--- DATA SHOWN Enclosed Below ---

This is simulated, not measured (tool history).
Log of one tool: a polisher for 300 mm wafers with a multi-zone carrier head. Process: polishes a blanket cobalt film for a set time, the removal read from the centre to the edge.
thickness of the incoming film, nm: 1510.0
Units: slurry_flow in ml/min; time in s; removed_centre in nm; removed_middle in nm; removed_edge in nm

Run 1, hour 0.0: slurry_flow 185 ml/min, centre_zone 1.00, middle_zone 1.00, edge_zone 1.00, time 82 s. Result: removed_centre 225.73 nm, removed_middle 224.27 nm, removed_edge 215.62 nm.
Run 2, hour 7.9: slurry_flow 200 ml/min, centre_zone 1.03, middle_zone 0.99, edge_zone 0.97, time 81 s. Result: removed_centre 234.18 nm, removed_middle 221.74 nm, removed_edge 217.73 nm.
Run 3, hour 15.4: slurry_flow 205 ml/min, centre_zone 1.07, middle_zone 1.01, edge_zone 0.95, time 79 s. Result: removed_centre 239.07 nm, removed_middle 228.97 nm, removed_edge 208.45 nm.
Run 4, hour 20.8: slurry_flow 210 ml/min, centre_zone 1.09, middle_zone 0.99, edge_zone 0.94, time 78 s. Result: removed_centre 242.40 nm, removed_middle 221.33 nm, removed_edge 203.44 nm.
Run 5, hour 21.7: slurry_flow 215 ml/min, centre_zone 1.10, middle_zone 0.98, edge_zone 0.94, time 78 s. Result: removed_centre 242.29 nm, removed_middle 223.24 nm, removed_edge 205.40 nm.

--- End of Enclosed DATA SHOWN ---

**BRIEF:**
Reproduce the listing above verbatim.

**EXERCISE OUTPUT:**
This is simulated, not measured (tool history).
Log of one tool: a polisher for 300 mm wafers with a multi-zone carrier head. Process: polishes a blanket cobalt film for a set time, the removal read from the centre to the edge.
thickness of the incoming film, nm: 1510.0
Units: slurry_flow in ml/min; time in s; removed_centre in nm; removed_middle in nm; removed_edge in nm

Run 1, hour 0.0: slurry_flow 185 ml/min, centre_zone 1.00, middle_zone 1.00, edge_zone 1.00, time 82 s. Result: removed_centre 225.73 nm, removed_middle 224.27 nm, removed_edge 215.62 nm.
Run 2, hour 7.9: slurry_flow 200 ml/min, centre_zone 1.03, middle_zone 0.99, edge_zone 0.97, time 81 s. Result: removed_centre 234.18 nm, removed_middle 221.74 nm, removed_edge 217.73 nm.
Run 3, hour 15.4: slurry_flow 205 ml/min, centre_zone 1.07, middle_zone 1.01, edge_zone 0.95, time 79 s. Result: removed_centre 239.07 nm, removed_middle 228.97 nm, removed_edge 208.45 nm.
Run 4, hour 20.8: slurry_flow 210 ml/min, centre_zone 1.09, middle_zone 0.99, edge_zone 0.94, time 78 s. Result: removed_centre 242.40 nm, removed_middle 221.33 nm, removed_edge 203.44 nm.
Run 5, hour 21.7: slurry_flow 215 ml/min, centre_zone 1.10, middle_zone 0.98, edge_zone 0.94, time 78 s. Result: removed_centre 242.29 nm, removed_middle 223.24 nm, removed_edge 205.40 nm.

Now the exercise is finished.